Without leaving anything out, print every line of the data.

· · · · ·

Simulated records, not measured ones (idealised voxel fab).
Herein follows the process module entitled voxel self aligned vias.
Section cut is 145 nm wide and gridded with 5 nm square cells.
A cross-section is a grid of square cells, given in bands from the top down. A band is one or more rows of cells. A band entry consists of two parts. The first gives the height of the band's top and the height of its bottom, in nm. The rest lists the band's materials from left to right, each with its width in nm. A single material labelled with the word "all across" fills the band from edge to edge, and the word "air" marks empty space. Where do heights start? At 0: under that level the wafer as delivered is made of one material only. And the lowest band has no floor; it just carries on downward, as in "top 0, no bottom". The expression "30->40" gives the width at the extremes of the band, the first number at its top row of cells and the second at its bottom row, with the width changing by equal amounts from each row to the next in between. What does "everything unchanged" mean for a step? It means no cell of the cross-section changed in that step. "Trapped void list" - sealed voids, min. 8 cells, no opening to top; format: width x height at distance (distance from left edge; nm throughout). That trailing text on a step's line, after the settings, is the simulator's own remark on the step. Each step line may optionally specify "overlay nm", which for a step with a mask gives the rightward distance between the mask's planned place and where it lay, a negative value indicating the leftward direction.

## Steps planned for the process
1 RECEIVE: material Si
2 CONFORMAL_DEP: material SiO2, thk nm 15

· · · · ·

**Exercise output:**
Simulated records, not measured ones (idealised voxel fab).
Herein follows the process module entitled voxel self aligned vias.
Section cut is 145 nm wide and gridded with 5 nm square cells.
A cross-section is a grid of square cells, given in bands from the top down. A band is one or more rows of cells. A band entry consists of two parts. The first gives the height of the band's top and the height of its bottom, in nm. The rest lists the band's materials from left to right, each with its width in nm. A single material labelled with the word "all across" fills the band from edge to edge, and the word "air" marks empty space. Where do heights start? At 0: under that level the wafer as delivered is made of one material only. And the lowest band has no floor; it just carries on downward, as in "top 0, no bottom". The expression "30->40" gives the width at the extremes of the band, the first number at its top row of cells and the second at its bottom row, with the width changing by equal amounts from each row to the next in between. What does "everything unchanged" mean for a step? It means no cell of the cross-section changed in that step. "Trapped void list" - sealed voids, min. 8 cells, no opening to top; format: width x height at distance (distance from left edge; nm throughout). That trailing text on a step's line, after the settings, is the simulator's own remark on the step. Each step line may optionally specify "overlay nm", which for a step with a mask gives the rightward distance between the mask's planned place and where it lay, a negative value indicating the leftward direction.

## Steps planned for the process
1 RECEIVE: material Si
2 CONFORMAL_DEP: material SiO2, thk nm 15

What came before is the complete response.